> [Work request]: In exact form, please repeat the records from their opening line down to the line with "Height 0 is", including that line.

> [Dataset]:
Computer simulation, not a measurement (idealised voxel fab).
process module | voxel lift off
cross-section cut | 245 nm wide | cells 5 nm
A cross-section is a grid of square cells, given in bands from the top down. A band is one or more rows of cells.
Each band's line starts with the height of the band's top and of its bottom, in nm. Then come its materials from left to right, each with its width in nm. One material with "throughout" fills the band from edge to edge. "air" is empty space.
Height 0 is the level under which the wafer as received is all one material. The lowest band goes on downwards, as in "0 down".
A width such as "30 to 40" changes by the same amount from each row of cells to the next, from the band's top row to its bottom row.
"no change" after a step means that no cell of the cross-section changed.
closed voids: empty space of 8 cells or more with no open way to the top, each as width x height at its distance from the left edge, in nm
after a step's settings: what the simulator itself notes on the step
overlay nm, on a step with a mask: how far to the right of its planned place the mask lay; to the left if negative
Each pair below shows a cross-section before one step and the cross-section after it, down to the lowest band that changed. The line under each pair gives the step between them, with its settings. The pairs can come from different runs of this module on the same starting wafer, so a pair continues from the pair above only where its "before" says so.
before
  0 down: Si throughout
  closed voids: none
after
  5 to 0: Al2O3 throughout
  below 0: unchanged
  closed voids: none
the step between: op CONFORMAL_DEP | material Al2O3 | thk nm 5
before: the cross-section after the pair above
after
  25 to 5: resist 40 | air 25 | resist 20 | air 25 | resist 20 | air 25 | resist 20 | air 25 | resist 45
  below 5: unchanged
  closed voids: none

> [Written response]:
Computer simulation, not a measurement (idealised voxel fab).
process module | voxel lift off
cross-section cut | 245 nm wide | cells 5 nm
A cross-section is a grid of square cells, given in bands from the top down. A band is one or more rows of cells.
Each band's line starts with the height of the band's top and of its bottom, in nm. Then come its materials from left to right, each with its width in nm. One material with "throughout" fills the band from edge to edge. "air" is empty space.
Height 0 is the level under which the wafer as received is all one material. The lowest band goes on downwards, as in "0 down".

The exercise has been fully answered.